-----

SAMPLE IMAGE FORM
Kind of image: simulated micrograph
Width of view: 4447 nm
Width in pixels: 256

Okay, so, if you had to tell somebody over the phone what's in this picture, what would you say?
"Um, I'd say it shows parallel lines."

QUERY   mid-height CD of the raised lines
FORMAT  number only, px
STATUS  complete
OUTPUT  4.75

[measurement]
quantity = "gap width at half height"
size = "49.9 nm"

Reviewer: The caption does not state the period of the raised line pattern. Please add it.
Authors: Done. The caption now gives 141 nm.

-----

* _ASSIGNED TASK_
Your answer must be the data above, copied exactly from its first line through the line containing "Reviewer: The caption", and nothing more.

* _EXERCISE SOLUTION_
SAMPLE IMAGE FORM
Kind of image: simulated micrograph
Width of view: 4447 nm
Width in pixels: 256

Okay, so, if you had to tell somebody over the phone what's in this picture, what would you say?
"Um, I'd say it shows parallel lines."

QUERY   mid-height CD of the raised lines
FORMAT  number only, px
STATUS  complete
OUTPUT  4.75

[measurement]
quantity = "gap width at half height"
size = "49.9 nm"

Reviewer: The caption does not state the period of the raised line pattern. Please add it.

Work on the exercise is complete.